■ BRIEF: Only the lines from the top of the data through the line with "(+) after a" should be repeated, each exactly as written.

■ SOURCE INFORMATION:
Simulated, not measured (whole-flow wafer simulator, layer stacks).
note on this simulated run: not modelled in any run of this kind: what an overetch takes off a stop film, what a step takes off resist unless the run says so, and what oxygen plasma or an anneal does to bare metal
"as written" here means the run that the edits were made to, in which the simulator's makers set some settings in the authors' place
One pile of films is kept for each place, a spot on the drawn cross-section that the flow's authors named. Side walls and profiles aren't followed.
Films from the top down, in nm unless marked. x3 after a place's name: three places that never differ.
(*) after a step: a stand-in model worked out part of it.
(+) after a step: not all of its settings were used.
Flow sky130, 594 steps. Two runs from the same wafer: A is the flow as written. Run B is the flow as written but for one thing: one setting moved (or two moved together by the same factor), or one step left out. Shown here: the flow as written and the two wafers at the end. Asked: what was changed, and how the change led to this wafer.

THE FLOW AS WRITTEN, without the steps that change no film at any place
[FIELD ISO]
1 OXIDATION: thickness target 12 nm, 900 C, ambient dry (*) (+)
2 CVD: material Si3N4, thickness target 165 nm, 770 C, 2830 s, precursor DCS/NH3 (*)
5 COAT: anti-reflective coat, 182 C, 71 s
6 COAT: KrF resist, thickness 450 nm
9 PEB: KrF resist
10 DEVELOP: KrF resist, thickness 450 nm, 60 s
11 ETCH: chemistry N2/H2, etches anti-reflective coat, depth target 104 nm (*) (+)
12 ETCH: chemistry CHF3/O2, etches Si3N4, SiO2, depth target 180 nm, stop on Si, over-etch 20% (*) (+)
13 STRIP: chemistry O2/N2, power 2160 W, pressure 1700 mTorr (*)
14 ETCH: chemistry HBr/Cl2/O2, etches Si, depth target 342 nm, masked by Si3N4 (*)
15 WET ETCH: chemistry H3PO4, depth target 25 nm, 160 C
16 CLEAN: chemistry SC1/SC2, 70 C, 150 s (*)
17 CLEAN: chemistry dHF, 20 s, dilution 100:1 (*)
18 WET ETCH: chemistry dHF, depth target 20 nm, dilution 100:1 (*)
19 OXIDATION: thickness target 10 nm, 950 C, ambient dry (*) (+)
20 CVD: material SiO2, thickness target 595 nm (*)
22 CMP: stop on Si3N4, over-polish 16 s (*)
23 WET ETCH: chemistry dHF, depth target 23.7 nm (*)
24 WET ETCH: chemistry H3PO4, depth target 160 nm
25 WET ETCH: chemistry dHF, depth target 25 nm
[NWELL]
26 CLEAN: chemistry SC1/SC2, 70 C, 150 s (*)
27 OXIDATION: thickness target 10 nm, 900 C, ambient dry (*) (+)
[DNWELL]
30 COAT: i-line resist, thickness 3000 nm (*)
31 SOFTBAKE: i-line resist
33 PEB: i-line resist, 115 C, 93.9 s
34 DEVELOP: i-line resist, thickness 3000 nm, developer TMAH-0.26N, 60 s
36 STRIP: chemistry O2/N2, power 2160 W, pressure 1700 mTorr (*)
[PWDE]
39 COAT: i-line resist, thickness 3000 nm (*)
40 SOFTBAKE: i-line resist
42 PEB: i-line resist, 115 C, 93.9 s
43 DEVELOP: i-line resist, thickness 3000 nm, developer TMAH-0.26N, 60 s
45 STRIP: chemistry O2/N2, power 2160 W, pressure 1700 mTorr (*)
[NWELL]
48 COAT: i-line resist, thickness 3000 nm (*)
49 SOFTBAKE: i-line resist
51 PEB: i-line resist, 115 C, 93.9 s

■ SOLUTION:
Simulated, not measured (whole-flow wafer simulator, layer stacks).
note on this simulated run: not modelled in any run of this kind: what an overetch takes off a stop film, what a step takes off resist unless the run says so, and what oxygen plasma or an anneal does to bare metal
"as written" here means the run that the edits were made to, in which the simulator's makers set some settings in the authors' place
One pile of films is kept for each place, a spot on the drawn cross-section that the flow's authors named. Side walls and profiles aren't followed.
Films from the top down, in nm unless marked. x3 after a place's name: three places that never differ.
(*) after a step: a stand-in model worked out part of it.
(+) after a step: not all of its settings were used.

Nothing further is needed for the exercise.